● **Dataset content**
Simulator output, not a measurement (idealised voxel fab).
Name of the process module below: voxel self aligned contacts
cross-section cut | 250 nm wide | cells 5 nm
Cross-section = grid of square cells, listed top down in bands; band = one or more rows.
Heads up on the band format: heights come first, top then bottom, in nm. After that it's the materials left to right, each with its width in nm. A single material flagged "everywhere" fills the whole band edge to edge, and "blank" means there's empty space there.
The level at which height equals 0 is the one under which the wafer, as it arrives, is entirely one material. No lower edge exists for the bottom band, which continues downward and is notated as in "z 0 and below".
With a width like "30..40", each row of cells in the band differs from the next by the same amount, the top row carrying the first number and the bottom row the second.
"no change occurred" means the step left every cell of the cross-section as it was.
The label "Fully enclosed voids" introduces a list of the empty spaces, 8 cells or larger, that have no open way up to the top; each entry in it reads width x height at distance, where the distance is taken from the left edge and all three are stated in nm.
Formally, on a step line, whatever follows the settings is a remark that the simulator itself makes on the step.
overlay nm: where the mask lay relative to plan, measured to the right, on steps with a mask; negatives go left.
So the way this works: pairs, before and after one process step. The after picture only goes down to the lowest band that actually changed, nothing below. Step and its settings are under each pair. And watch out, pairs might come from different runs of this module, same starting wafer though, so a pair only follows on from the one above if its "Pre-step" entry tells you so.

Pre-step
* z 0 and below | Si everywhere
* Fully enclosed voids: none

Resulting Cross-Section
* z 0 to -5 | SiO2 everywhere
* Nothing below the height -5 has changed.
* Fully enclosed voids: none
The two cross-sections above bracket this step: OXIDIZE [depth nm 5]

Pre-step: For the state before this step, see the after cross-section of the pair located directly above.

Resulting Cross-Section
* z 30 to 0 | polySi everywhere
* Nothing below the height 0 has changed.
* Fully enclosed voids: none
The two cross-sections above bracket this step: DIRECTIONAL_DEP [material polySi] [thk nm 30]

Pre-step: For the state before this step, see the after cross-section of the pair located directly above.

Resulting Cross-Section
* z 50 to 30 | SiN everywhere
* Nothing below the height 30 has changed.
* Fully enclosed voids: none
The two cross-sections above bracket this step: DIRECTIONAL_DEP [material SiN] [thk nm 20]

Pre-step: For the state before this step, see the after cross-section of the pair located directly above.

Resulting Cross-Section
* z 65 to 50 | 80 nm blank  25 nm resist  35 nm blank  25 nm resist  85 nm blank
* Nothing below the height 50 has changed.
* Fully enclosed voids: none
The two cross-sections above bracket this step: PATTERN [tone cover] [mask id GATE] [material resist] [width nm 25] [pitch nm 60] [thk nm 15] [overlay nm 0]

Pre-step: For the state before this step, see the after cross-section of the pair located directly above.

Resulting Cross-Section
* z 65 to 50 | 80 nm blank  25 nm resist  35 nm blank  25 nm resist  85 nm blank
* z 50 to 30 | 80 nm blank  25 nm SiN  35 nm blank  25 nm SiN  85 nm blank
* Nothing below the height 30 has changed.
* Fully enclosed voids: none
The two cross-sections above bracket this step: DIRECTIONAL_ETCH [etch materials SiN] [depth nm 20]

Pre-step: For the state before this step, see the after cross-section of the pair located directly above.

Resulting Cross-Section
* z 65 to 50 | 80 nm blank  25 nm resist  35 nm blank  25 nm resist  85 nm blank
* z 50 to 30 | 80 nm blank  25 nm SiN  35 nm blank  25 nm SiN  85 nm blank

● **Required action**
Copy the records above faithfully. Begin at their first line, end at the line containing "The two cross-sections above bracket this step: OXIDIZE", and include nothing else.

● **Your response**
Simulator output, not a measurement (idealised voxel fab).
Name of the process module below: voxel self aligned contacts
cross-section cut | 250 nm wide | cells 5 nm
Cross-section = grid of square cells, listed top down in bands; band = one or more rows.
Heads up on the band format: heights come first, top then bottom, in nm. After that it's the materials left to right, each with its width in nm. A single material flagged "everywhere" fills the whole band edge to edge, and "blank" means there's empty space there.
The level at which height equals 0 is the one under which the wafer, as it arrives, is entirely one material. No lower edge exists for the bottom band, which continues downward and is notated as in "z 0 and below".
With a width like "30..40", each row of cells in the band differs from the next by the same amount, the top row carrying the first number and the bottom row the second.
"no change occurred" means the step left every cell of the cross-section as it was.
The label "Fully enclosed voids" introduces a list of the empty spaces, 8 cells or larger, that have no open way up to the top; each entry in it reads width x height at distance, where the distance is taken from the left edge and all three are stated in nm.
Formally, on a step line, whatever follows the settings is a remark that the simulator itself makes on the step.
overlay nm: where the mask lay relative to plan, measured to the right, on steps with a mask; negatives go left.
So the way this works: pairs, before and after one process step. The after picture only goes down to the lowest band that actually changed, nothing below. Step and its settings are under each pair. And watch out, pairs might come from different runs of this module, same starting wafer though, so a pair only follows on from the one above if its "Pre-step" entry tells you so.

Pre-step
* z 0 and below | Si everywhere
* Fully enclosed voids: none

Resulting Cross-Section
* z 0 to -5 | SiO2 everywhere
* Nothing below the height -5 has changed.
* Fully enclosed voids: none
The two cross-sections above bracket this step: OXIDIZE [depth nm 5]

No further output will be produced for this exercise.